━━━ Excerpted data ━━━

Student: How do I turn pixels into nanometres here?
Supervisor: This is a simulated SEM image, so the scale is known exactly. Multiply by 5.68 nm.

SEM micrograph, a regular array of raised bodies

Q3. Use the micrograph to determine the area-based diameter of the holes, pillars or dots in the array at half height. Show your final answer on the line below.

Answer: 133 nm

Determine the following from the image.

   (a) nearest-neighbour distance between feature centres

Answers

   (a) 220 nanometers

━━━

Task item
Reproduce each record exactly as it appears.

Task result
Student: How do I turn pixels into nanometres here?
Supervisor: This is a simulated SEM image, so the scale is known exactly. Multiply by 5.68 nm.

SEM micrograph, a regular array of raised bodies

Q3. Use the micrograph to determine the area-based diameter of the holes, pillars or dots in the array at half height. Show your final answer on the line below.

Answer: 133 nm

Determine the following from the image.

   (a) nearest-neighbour distance between feature centres

Answers

   (a) 220 nanometers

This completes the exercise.